### Assignment:
Below is a listing. Quote from it, exactly, the lines from the one containing "Log of one tool: closed" down to the one containing "temperature setpoint of the liquid (K): at", both ends included, and nothing else.

+++ Information shown

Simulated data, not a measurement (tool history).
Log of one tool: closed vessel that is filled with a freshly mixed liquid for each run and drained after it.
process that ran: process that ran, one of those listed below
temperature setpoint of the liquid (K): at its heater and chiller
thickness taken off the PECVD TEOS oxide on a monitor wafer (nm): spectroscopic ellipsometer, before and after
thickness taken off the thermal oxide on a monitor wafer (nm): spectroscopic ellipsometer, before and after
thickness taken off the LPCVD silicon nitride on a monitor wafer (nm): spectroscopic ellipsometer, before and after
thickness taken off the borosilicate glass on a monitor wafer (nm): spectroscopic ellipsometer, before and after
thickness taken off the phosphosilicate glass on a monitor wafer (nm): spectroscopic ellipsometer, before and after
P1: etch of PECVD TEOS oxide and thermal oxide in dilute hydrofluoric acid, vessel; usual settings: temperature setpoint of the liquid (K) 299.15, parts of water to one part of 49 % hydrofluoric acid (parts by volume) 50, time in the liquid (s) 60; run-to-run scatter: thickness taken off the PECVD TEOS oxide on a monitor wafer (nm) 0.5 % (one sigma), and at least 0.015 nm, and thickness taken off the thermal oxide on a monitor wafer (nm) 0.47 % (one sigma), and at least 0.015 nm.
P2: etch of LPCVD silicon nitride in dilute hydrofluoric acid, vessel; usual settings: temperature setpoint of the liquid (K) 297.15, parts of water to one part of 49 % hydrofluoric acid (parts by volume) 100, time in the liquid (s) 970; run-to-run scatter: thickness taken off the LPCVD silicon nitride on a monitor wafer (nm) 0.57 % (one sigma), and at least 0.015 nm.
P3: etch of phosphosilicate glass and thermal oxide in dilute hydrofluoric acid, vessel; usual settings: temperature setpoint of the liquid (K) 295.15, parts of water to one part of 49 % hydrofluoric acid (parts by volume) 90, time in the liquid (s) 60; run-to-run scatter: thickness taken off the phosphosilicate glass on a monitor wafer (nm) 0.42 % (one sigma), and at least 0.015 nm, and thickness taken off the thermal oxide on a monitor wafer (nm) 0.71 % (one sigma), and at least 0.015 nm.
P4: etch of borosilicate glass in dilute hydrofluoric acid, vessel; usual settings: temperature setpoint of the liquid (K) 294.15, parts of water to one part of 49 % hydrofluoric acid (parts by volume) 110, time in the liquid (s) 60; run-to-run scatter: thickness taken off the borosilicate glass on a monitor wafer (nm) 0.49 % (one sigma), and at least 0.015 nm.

++++++

### Worked solution:
Log of one tool: closed vessel that is filled with a freshly mixed liquid for each run and drained after it.
process that ran: process that ran, one of those listed below
temperature setpoint of the liquid (K): at its heater and chiller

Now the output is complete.